----------
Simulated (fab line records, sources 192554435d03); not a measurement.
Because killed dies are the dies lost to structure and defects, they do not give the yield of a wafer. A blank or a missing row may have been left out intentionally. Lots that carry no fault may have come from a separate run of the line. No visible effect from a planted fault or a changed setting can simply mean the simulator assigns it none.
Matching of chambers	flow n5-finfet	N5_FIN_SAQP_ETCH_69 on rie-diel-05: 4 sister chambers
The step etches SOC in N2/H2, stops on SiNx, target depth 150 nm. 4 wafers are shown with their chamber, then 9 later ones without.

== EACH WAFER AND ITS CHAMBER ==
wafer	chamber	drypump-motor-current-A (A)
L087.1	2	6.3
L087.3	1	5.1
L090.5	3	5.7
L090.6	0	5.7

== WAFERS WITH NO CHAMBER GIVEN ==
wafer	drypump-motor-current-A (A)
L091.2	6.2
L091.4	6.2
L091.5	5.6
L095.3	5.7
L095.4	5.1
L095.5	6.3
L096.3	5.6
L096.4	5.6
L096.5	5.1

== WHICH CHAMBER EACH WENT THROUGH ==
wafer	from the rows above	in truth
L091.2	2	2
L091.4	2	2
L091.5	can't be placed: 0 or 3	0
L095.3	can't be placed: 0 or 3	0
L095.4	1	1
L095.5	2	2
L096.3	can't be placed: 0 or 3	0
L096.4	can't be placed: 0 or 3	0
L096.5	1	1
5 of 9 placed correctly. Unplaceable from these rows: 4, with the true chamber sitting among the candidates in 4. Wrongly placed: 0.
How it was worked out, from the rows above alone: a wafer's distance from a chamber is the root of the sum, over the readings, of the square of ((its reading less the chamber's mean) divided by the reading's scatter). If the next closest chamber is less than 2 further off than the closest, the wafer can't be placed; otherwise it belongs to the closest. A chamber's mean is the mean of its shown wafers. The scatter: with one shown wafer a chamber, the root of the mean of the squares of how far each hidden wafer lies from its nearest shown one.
----------

EXERCISE:
Take the lines from the first line of the records through the line holding "Because killed dies", both included, and please reproduce them exactly with nothing added.

PROBLEM SOLUTION:
Simulated (fab line records, sources 192554435d03); not a measurement.
Because killed dies are the dies lost to structure and defects, they do not give the yield of a wafer. A blank or a missing row may have been left out intentionally. Lots that carry no fault may have come from a separate run of the line. No visible effect from a planted fault or a changed setting can simply mean the simulator assigns it none.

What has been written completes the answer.